Data extract:
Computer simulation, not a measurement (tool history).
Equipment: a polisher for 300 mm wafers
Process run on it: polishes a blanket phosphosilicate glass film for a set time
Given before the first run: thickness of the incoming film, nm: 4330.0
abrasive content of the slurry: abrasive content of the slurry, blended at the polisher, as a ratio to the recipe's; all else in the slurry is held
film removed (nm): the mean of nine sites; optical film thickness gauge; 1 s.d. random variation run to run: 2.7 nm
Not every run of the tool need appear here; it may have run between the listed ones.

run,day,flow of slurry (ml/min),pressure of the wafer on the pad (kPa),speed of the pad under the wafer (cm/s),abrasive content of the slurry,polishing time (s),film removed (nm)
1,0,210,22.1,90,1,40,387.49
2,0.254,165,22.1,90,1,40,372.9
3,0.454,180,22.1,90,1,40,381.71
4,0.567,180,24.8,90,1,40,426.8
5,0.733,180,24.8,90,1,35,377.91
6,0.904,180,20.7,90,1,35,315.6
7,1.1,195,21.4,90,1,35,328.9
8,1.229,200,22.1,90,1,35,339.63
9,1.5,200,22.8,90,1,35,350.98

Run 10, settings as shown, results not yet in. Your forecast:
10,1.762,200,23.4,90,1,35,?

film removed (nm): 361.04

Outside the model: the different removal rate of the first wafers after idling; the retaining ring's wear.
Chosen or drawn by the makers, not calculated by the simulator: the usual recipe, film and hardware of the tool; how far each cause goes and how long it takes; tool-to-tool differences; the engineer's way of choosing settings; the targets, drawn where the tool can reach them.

Work instruction: Reproduce exactly the section above that begins at the line containing "8,1.229,200,22.1,90,1,35,339.63" and ends at the line containing "Outside the model: the", leaving out all other lines.

Written answer:
8,1.229,200,22.1,90,1,35,339.63
9,1.5,200,22.8,90,1,35,350.98

Run 10, settings as shown, results not yet in. Your forecast:
10,1.762,200,23.4,90,1,35,?

film removed (nm): 361.04

Outside the model: the different removal rate of the first wafers after idling; the retaining ring's wear.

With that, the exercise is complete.